........

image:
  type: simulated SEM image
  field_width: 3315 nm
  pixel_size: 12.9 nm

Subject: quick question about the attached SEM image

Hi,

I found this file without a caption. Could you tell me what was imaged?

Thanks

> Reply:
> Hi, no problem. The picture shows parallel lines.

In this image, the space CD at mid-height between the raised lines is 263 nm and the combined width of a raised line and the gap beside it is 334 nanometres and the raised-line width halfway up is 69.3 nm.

........

Work order: Return the listing in full, exactly.

Response:
image:
  type: simulated SEM image
  field_width: 3315 nm
  pixel_size: 12.9 nm

Subject: quick question about the attached SEM image

Hi,

I found this file without a caption. Could you tell me what was imaged?

Thanks

> Reply:
> Hi, no problem. The picture shows parallel lines.

In this image, the space CD at mid-height between the raised lines is 263 nm and the combined width of a raised line and the gap beside it is 334 nanometres and the raised-line width halfway up is 69.3 nm.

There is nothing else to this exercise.